Task item. Find the line with "fab line records | flow sky130" in the entries below. Repeat it, every following line, and the line with "lots untouched by", exactly and with nothing added.

Entries supplied.
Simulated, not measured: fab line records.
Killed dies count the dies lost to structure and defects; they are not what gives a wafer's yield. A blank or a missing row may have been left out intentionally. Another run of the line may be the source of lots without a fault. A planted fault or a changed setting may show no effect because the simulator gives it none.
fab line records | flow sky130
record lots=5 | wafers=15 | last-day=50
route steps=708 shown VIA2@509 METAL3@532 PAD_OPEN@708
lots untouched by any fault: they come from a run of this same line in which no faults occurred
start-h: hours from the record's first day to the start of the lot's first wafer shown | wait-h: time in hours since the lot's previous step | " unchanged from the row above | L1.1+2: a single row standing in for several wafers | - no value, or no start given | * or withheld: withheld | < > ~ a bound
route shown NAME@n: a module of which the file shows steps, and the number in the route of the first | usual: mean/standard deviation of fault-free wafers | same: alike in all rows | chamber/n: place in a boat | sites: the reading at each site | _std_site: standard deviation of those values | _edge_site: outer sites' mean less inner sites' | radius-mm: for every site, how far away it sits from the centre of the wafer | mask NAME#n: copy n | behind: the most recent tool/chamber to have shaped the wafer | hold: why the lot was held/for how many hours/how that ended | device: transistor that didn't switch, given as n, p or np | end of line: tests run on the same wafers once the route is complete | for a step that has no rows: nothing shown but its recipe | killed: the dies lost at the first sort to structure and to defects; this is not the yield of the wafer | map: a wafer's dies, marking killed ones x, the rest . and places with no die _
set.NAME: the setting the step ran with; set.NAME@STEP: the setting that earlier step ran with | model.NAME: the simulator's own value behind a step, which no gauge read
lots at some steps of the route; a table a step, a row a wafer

Your solution.
fab line records | flow sky130
record lots=5 | wafers=15 | last-day=50
route steps=708 shown VIA2@509 METAL3@532 PAD_OPEN@708
lots untouched by any fault: they come from a run of this same line in which no faults occurred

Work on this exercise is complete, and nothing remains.